----------

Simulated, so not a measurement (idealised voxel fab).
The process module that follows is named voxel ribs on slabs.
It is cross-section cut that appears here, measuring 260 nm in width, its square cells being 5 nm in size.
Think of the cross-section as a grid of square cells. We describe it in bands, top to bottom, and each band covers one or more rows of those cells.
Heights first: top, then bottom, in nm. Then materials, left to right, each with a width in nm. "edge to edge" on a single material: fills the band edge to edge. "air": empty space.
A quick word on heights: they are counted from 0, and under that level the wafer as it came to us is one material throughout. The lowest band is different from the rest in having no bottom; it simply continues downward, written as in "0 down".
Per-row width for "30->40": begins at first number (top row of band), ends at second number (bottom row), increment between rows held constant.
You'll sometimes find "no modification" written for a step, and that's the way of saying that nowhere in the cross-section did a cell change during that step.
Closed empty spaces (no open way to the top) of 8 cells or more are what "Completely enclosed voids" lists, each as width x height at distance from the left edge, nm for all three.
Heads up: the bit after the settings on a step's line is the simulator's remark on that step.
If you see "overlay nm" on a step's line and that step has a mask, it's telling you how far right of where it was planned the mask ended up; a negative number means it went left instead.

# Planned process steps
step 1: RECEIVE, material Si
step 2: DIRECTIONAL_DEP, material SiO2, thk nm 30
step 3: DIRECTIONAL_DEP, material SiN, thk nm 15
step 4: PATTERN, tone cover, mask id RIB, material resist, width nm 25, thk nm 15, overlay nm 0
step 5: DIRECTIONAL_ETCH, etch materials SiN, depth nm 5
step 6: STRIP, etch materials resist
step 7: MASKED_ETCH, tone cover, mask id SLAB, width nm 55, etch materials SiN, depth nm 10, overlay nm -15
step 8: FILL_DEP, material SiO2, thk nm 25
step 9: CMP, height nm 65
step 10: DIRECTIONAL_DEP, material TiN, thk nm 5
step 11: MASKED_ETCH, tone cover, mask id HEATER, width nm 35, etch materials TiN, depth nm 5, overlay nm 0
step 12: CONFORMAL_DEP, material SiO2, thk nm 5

----------

Transcribe only the lines from the beginning of the entries to the line with "Heights first: top, then", inclusive, exactly as written.

Simulated, so not a measurement (idealised voxel fab).
The process module that follows is named voxel ribs on slabs.
It is cross-section cut that appears here, measuring 260 nm in width, its square cells being 5 nm in size.
Think of the cross-section as a grid of square cells. We describe it in bands, top to bottom, and each band covers one or more rows of those cells.
Heights first: top, then bottom, in nm. Then materials, left to right, each with a width in nm. "edge to edge" on a single material: fills the band edge to edge. "air": empty space.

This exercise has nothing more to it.